> **Record extracts**:
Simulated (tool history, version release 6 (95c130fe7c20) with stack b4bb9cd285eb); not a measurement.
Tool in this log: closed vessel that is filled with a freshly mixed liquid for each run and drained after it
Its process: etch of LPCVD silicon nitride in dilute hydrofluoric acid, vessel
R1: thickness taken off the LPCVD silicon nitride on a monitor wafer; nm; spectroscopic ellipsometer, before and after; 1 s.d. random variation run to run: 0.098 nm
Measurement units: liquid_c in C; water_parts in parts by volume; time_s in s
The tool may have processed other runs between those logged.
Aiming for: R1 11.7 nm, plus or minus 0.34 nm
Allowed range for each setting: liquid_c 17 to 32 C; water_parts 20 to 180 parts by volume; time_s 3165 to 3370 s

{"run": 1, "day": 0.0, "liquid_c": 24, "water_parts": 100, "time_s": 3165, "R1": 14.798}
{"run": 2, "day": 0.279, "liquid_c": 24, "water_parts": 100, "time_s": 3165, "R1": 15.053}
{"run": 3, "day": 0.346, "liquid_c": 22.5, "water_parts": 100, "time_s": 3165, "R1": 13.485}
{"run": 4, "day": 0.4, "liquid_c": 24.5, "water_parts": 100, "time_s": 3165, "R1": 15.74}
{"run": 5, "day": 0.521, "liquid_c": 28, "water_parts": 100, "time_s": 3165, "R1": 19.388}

> **Work instruction**:
Word for word, set down the lines from the beginning of the records through the line that holds "Its process: etch". Leave out the rest.

> **Solution**:
Simulated (tool history, version release 6 (95c130fe7c20) with stack b4bb9cd285eb); not a measurement.
Tool in this log: closed vessel that is filled with a freshly mixed liquid for each run and drained after it
Its process: etch of LPCVD silicon nitride in dilute hydrofluoric acid, vessel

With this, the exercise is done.